**DATA SHOWN**:
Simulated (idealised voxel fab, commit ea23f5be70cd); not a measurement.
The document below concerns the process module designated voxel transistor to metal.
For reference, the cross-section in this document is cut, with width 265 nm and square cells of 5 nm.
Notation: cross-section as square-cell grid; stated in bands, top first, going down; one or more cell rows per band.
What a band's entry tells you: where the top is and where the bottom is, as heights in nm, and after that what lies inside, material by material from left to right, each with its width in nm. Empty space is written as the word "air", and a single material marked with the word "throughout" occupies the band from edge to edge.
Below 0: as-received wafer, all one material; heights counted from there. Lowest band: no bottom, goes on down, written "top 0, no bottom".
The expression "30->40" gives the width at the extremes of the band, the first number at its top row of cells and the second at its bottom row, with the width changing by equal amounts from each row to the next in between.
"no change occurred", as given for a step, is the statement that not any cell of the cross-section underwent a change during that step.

**TASK ITEM**: The entries are to be repeated exactly, with nothing altered.

**WRITTEN RESPONSE**:
Simulated (idealised voxel fab, commit ea23f5be70cd); not a measurement.
The document below concerns the process module designated voxel transistor to metal.
For reference, the cross-section in this document is cut, with width 265 nm and square cells of 5 nm.
Notation: cross-section as square-cell grid; stated in bands, top first, going down; one or more cell rows per band.
What a band's entry tells you: where the top is and where the bottom is, as heights in nm, and after that what lies inside, material by material from left to right, each with its width in nm. Empty space is written as the word "air", and a single material marked with the word "throughout" occupies the band from edge to edge.
Below 0: as-received wafer, all one material; heights counted from there. Lowest band: no bottom, goes on down, written "top 0, no bottom".
The expression "30->40" gives the width at the extremes of the band, the first number at its top row of cells and the second at its bottom row, with the width changing by equal amounts from each row to the next in between.
"no change occurred", as given for a step, is the statement that not any cell of the cross-section underwent a change during that step.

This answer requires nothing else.